## Brief
Would you transcribe the data word for word?

## Dataset
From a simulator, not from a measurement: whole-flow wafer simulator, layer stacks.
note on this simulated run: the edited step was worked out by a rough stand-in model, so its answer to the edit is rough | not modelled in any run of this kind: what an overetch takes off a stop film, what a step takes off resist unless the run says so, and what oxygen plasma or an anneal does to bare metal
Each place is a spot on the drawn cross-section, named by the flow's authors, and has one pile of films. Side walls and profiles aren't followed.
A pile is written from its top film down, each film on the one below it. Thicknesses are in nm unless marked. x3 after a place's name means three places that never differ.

## Task result
From a simulator, not from a measurement: whole-flow wafer simulator, layer stacks.
note on this simulated run: the edited step was worked out by a rough stand-in model, so its answer to the edit is rough | not modelled in any run of this kind: what an overetch takes off a stop film, what a step takes off resist unless the run says so, and what oxygen plasma or an anneal does to bare metal
Each place is a spot on the drawn cross-section, named by the flow's authors, and has one pile of films. Side walls and profiles aren't followed.
A pile is written from its top film down, each film on the one below it. Thicknesses are in nm unless marked. x3 after a place's name means three places that never differ.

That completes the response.